» Assignment: Every line of the listing should be transcribed exactly, with nothing left out.

+++
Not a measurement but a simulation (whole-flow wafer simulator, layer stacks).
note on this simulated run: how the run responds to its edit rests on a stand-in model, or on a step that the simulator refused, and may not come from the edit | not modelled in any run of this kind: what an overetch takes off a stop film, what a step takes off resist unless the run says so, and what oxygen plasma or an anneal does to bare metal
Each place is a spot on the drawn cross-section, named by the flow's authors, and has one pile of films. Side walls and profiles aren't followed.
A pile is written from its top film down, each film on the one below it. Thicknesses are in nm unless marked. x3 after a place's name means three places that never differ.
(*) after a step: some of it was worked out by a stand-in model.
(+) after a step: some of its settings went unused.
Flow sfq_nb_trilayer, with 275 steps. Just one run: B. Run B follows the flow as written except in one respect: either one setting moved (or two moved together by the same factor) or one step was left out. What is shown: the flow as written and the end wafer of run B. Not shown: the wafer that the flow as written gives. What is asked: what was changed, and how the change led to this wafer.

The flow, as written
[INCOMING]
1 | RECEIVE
+++

» Exercise solution:
Not a measurement but a simulation (whole-flow wafer simulator, layer stacks).
note on this simulated run: how the run responds to its edit rests on a stand-in model, or on a step that the simulator refused, and may not come from the edit | not modelled in any run of this kind: what an overetch takes off a stop film, what a step takes off resist unless the run says so, and what oxygen plasma or an anneal does to bare metal
Each place is a spot on the drawn cross-section, named by the flow's authors, and has one pile of films. Side walls and profiles aren't followed.
A pile is written from its top film down, each film on the one below it. Thicknesses are in nm unless marked. x3 after a place's name means three places that never differ.
(*) after a step: some of it was worked out by a stand-in model.
(+) after a step: some of its settings went unused.
Flow sfq_nb_trilayer, with 275 steps. Just one run: B. Run B follows the flow as written except in one respect: either one setting moved (or two moved together by the same factor) or one step was left out. What is shown: the flow as written and the end wafer of run B. Not shown: the wafer that the flow as written gives. What is asked: what was changed, and how the change led to this wafer.

The flow, as written
[INCOMING]
1 | RECEIVE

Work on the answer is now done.